Each entry is to be transcribed exactly, with nothing added or dropped.

▶

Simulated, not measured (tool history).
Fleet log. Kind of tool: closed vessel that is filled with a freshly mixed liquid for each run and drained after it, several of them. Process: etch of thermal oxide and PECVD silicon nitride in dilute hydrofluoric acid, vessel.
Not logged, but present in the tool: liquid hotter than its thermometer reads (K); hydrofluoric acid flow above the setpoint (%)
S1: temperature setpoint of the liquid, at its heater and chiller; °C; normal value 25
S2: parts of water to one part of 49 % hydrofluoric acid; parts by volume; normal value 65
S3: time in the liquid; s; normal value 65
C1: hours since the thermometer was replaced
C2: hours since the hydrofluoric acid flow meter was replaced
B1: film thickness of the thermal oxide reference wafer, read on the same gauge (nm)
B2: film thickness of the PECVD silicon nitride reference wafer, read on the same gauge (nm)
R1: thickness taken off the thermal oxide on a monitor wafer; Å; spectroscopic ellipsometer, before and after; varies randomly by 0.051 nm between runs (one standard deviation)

◀

TASK ANSWER =
Simulated, not measured (tool history).
Fleet log. Kind of tool: closed vessel that is filled with a freshly mixed liquid for each run and drained after it, several of them. Process: etch of thermal oxide and PECVD silicon nitride in dilute hydrofluoric acid, vessel.
Not logged, but present in the tool: liquid hotter than its thermometer reads (K); hydrofluoric acid flow above the setpoint (%)
S1: temperature setpoint of the liquid, at its heater and chiller; °C; normal value 25
S2: parts of water to one part of 49 % hydrofluoric acid; parts by volume; normal value 65
S3: time in the liquid; s; normal value 65
C1: hours since the thermometer was replaced
C2: hours since the hydrofluoric acid flow meter was replaced
B1: film thickness of the thermal oxide reference wafer, read on the same gauge (nm)
B2: film thickness of the PECVD silicon nitride reference wafer, read on the same gauge (nm)
R1: thickness taken off the thermal oxide on a monitor wafer; Å; spectroscopic ellipsometer, before and after; varies randomly by 0.051 nm between runs (one standard deviation)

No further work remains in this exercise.